[Opening RECORDED INFORMATION section]

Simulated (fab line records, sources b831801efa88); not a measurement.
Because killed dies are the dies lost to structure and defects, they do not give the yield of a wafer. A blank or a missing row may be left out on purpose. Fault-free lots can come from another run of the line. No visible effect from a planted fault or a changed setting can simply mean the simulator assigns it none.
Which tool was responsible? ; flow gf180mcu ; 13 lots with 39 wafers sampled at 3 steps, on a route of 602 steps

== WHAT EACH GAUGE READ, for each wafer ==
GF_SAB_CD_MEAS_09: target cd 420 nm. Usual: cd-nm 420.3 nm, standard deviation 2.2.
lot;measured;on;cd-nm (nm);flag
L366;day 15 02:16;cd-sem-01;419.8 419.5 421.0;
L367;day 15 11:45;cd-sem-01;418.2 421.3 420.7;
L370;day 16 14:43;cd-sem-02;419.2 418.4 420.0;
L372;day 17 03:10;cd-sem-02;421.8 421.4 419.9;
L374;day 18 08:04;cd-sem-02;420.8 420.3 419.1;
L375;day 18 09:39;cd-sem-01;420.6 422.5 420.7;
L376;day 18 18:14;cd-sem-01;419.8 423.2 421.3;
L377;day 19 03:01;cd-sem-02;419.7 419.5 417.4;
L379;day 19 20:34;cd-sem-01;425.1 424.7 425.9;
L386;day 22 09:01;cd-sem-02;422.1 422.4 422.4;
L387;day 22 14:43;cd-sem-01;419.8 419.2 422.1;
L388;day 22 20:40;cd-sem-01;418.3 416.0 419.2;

[Closing RECORDED INFORMATION section]

* ACTIVITY: Only the lines above starting with the one with "L376;day 18 18:14;cd-sem-01;419.8" and going through the one with "L387;day 22 14:43;cd-sem-01;419.8" are to be copied, word for word and with both ends kept.

* WRITTEN REPLY:
L376;day 18 18:14;cd-sem-01;419.8 423.2 421.3;
L377;day 19 03:01;cd-sem-02;419.7 419.5 417.4;
L379;day 19 20:34;cd-sem-01;425.1 424.7 425.9;
L386;day 22 09:01;cd-sem-02;422.1 422.4 422.4;
L387;day 22 14:43;cd-sem-01;419.8 419.2 422.1;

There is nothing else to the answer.